Work item:
Up to and including the line with "half their height", return every line from the start of the entries below exactly.

Entries supplied:
^^^^

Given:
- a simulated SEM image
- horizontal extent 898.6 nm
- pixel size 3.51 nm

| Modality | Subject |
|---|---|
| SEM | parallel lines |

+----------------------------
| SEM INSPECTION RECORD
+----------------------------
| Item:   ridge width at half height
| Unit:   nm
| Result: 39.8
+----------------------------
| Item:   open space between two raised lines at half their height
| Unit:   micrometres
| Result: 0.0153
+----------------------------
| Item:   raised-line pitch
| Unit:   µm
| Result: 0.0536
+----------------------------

^^^^

Answer space:
Given:
- a simulated SEM image
- horizontal extent 898.6 nm
- pixel size 3.51 nm

| Modality | Subject |
|---|---|
| SEM | parallel lines |

+----------------------------
| SEM INSPECTION RECORD
+----------------------------
| Item:   ridge width at half height
| Unit:   nm
| Result: 39.8
+----------------------------
| Item:   open space between two raised lines at half their height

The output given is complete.